* **Work task**
Word for word, restate the entries below from their first line through the line that contains "[status] finished".

####################
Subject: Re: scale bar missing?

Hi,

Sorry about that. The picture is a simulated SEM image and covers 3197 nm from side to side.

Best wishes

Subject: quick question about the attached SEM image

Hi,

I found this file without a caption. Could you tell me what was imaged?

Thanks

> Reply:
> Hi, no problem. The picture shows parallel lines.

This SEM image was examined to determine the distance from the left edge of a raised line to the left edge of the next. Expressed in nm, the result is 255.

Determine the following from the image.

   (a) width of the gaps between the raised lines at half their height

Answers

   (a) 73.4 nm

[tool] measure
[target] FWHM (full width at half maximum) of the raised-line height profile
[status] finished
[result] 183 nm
####################

* **Worked solution**
Subject: Re: scale bar missing?

Hi,

Sorry about that. The picture is a simulated SEM image and covers 3197 nm from side to side.

Best wishes

Subject: quick question about the attached SEM image

Hi,

I found this file without a caption. Could you tell me what was imaged?

Thanks

> Reply:
> Hi, no problem. The picture shows parallel lines.

This SEM image was examined to determine the distance from the left edge of a raised line to the left edge of the next. Expressed in nm, the result is 255.

Determine the following from the image.

   (a) width of the gaps between the raised lines at half their height

Answers

   (a) 73.4 nm

[tool] measure
[target] FWHM (full width at half maximum) of the raised-line height profile
[status] finished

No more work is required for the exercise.